___ DATA SHOWN ___
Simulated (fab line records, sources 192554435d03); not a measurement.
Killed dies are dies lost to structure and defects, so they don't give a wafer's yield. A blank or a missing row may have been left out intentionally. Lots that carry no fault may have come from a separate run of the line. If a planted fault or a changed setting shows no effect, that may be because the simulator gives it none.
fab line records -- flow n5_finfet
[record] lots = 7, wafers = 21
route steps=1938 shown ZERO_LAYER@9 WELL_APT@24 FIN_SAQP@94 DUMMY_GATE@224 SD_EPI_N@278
___

### BRIEF:
Starting at the top of the records, copy every line exactly.

### YOUR SOLUTION:
Simulated (fab line records, sources 192554435d03); not a measurement.
Killed dies are dies lost to structure and defects, so they don't give a wafer's yield. A blank or a missing row may have been left out intentionally. Lots that carry no fault may have come from a separate run of the line. If a planted fault or a changed setting shows no effect, that may be because the simulator gives it none.
fab line records -- flow n5_finfet
[record] lots = 7, wafers = 21
route steps=1938 shown ZERO_LAYER@9 WELL_APT@24 FIN_SAQP@94 DUMMY_GATE@224 SD_EPI_N@278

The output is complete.